## RECORDED DATA
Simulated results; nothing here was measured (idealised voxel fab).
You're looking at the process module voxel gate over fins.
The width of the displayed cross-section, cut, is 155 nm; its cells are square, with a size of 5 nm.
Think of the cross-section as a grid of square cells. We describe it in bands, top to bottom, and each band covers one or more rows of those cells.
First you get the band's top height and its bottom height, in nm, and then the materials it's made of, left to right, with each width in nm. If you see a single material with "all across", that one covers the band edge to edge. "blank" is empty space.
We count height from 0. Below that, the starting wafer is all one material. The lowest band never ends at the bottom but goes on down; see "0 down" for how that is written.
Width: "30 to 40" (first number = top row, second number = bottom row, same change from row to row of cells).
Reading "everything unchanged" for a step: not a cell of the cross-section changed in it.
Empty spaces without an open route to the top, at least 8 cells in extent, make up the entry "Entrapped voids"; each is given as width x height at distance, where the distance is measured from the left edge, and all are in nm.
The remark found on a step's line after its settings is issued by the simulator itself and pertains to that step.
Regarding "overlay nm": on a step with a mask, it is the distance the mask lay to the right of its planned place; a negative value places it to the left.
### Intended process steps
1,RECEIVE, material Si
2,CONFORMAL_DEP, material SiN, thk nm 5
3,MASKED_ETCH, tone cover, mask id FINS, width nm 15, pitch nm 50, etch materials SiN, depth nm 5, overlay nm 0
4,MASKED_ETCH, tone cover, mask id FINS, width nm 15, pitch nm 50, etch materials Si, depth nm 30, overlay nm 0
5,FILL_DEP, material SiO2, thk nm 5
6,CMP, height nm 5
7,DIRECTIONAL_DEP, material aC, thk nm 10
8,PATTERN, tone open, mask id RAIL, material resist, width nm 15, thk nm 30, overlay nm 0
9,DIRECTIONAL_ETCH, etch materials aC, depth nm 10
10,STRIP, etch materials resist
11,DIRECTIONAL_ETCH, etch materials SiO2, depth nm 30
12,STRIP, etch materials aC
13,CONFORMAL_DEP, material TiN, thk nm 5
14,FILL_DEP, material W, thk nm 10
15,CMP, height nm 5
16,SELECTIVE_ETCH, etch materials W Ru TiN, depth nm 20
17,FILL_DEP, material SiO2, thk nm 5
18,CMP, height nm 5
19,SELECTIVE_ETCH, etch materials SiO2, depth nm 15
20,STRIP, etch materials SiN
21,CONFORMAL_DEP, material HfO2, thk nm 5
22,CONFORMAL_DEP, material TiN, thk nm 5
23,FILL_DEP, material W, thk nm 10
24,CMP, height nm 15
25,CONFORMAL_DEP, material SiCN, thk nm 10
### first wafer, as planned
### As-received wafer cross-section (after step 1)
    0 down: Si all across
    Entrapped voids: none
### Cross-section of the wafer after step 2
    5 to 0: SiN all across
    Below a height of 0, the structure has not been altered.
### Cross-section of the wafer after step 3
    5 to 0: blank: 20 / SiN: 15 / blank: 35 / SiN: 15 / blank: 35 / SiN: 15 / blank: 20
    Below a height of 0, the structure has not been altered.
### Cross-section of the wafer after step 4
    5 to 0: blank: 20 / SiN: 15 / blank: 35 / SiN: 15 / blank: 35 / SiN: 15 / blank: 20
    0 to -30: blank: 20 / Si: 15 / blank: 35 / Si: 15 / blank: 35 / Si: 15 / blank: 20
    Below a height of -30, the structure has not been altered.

## WORK REQUEST
Reproduce word for word only the first line of the listing above and each line after it through the line with "### Intended process steps".

## ANSWER SPACE
Simulated results; nothing here was measured (idealised voxel fab).
You're looking at the process module voxel gate over fins.
The width of the displayed cross-section, cut, is 155 nm; its cells are square, with a size of 5 nm.
Think of the cross-section as a grid of square cells. We describe it in bands, top to bottom, and each band covers one or more rows of those cells.
First you get the band's top height and its bottom height, in nm, and then the materials it's made of, left to right, with each width in nm. If you see a single material with "all across", that one covers the band edge to edge. "blank" is empty space.
We count height from 0. Below that, the starting wafer is all one material. The lowest band never ends at the bottom but goes on down; see "0 down" for how that is written.
Width: "30 to 40" (first number = top row, second number = bottom row, same change from row to row of cells).
Reading "everything unchanged" for a step: not a cell of the cross-section changed in it.
Empty spaces without an open route to the top, at least 8 cells in extent, make up the entry "Entrapped voids"; each is given as width x height at distance, where the distance is measured from the left edge, and all are in nm.
The remark found on a step's line after its settings is issued by the simulator itself and pertains to that step.
Regarding "overlay nm": on a step with a mask, it is the distance the mask lay to the right of its planned place; a negative value places it to the left.
### Intended process steps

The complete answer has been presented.